» Dataset entries:
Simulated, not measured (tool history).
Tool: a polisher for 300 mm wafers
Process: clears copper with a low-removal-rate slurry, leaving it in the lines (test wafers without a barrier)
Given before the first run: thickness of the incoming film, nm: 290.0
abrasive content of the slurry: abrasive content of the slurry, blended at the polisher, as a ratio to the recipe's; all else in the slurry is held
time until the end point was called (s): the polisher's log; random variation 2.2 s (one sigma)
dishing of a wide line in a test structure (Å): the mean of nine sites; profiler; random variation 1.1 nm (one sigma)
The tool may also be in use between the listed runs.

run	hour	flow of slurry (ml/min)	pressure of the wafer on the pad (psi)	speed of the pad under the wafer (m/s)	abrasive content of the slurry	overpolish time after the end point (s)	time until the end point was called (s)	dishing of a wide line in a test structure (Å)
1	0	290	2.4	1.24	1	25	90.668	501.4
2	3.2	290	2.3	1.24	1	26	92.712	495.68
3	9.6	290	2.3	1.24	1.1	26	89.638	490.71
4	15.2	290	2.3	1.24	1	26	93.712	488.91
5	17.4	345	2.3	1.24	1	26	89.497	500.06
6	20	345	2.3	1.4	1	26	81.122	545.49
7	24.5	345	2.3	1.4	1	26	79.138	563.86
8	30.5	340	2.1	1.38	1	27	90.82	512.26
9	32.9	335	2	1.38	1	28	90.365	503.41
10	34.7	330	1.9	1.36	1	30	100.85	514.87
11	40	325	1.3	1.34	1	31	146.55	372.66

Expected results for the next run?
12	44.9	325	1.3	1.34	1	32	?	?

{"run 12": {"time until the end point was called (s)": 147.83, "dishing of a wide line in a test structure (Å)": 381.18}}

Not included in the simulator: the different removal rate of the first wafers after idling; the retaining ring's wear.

» Required action: The answer should hold only the lines from the start of the records above through the line containing "The tool may", each set down exactly.

» Expected answer:
Simulated, not measured (tool history).
Tool: a polisher for 300 mm wafers
Process: clears copper with a low-removal-rate slurry, leaving it in the lines (test wafers without a barrier)
Given before the first run: thickness of the incoming film, nm: 290.0
abrasive content of the slurry: abrasive content of the slurry, blended at the polisher, as a ratio to the recipe's; all else in the slurry is held
time until the end point was called (s): the polisher's log; random variation 2.2 s (one sigma)
dishing of a wide line in a test structure (Å): the mean of nine sites; profiler; random variation 1.1 nm (one sigma)
The tool may also be in use between the listed runs.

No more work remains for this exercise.